[TASK ITEM] Looking at the listing below, retype exactly the lines starting at the one containing "Write your rows" and ending at the one containing "00000000000000000100100000000000", both included, and nothing else.

[DATA LISTING]
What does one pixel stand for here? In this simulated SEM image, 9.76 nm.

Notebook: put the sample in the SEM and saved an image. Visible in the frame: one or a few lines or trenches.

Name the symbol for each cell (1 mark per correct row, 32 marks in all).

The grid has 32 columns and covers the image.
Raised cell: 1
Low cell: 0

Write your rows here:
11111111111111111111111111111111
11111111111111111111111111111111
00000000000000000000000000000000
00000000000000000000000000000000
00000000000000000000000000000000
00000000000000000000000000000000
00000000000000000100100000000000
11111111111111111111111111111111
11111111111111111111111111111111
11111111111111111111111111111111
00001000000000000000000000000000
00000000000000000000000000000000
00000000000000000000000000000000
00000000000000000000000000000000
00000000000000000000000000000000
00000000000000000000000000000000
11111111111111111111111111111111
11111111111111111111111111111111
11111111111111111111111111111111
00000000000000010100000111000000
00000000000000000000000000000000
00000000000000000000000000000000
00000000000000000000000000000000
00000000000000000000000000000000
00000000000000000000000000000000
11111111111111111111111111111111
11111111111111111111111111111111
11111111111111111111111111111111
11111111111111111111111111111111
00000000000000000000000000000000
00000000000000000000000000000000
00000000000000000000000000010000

[RESPONSE AREA]
Write your rows here:
11111111111111111111111111111111
11111111111111111111111111111111
00000000000000000000000000000000
00000000000000000000000000000000
00000000000000000000000000000000
00000000000000000000000000000000
00000000000000000100100000000000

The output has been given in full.